*Work instruction*: Please repeat every entry that follows, keeping each one exactly the same.

*Entries provided*:
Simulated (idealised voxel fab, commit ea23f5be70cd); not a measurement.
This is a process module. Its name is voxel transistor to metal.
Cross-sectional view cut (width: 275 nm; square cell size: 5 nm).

*Answer area*:
Simulated (idealised voxel fab, commit ea23f5be70cd); not a measurement.
This is a process module. Its name is voxel transistor to metal.
Cross-sectional view cut (width: 275 nm; square cell size: 5 nm).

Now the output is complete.